### ACTION ITEM
Below are the entries. Transcribe exactly the lines from the one with "(105), SiO2 (45)" through the one with "(5), HfO2 (5), SiN (10), HfO2 (65)", ends included, and leave out all others.

### EXTRACTED DATA
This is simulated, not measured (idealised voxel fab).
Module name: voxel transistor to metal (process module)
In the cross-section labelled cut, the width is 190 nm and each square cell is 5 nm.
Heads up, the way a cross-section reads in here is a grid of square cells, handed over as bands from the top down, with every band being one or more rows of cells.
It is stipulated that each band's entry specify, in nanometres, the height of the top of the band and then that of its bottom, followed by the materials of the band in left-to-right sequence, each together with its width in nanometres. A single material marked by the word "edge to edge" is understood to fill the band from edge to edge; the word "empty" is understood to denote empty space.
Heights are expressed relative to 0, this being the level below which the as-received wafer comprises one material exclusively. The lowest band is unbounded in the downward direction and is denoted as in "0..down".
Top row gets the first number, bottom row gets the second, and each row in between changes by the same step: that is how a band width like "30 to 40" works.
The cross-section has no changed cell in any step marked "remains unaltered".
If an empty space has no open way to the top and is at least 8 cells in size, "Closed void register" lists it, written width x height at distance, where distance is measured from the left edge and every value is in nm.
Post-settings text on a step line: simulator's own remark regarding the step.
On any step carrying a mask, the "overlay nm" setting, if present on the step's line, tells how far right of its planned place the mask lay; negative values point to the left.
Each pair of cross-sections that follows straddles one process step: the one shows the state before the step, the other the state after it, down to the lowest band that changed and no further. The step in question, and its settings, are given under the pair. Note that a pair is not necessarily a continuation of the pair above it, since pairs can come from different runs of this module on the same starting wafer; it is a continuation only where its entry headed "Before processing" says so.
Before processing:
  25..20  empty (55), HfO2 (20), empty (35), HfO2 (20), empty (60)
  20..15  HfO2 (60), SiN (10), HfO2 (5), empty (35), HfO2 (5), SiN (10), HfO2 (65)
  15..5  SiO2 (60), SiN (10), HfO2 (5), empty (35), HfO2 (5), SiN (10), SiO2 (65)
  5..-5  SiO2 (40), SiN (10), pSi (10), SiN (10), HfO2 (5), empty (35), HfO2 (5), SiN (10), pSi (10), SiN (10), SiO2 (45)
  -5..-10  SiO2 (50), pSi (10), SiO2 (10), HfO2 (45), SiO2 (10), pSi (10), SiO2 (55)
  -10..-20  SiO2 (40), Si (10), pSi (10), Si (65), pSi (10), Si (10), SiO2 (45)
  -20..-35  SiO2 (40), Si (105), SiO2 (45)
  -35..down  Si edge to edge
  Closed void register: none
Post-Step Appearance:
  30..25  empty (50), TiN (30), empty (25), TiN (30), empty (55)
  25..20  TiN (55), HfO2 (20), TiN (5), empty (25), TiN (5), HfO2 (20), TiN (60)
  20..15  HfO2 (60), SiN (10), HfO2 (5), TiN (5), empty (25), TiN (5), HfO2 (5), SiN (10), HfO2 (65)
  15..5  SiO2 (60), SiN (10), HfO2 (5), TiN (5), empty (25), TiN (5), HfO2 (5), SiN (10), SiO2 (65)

### EXERCISE RESULT
  -20..-35  SiO2 (40), Si (105), SiO2 (45)
  -35..down  Si edge to edge
  Closed void register: none
Post-Step Appearance:
  30..25  empty (50), TiN (30), empty (25), TiN (30), empty (55)
  25..20  TiN (55), HfO2 (20), TiN (5), empty (25), TiN (5), HfO2 (20), TiN (60)
  20..15  HfO2 (60), SiN (10), HfO2 (5), TiN (5), empty (25), TiN (5), HfO2 (5), SiN (10), HfO2 (65)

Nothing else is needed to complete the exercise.